Records supplied START

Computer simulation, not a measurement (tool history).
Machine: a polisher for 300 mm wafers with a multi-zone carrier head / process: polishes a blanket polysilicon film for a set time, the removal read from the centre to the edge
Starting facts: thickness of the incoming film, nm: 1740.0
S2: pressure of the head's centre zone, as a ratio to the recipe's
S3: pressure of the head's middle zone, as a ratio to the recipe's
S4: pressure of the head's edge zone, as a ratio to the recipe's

Records supplied END

:: Work item ::
Retype the material exactly, including every line.

:: Answer space ::
Computer simulation, not a measurement (tool history).
Machine: a polisher for 300 mm wafers with a multi-zone carrier head / process: polishes a blanket polysilicon film for a set time, the removal read from the centre to the edge
Starting facts: thickness of the incoming film, nm: 1740.0
S2: pressure of the head's centre zone, as a ratio to the recipe's
S3: pressure of the head's middle zone, as a ratio to the recipe's
S4: pressure of the head's edge zone, as a ratio to the recipe's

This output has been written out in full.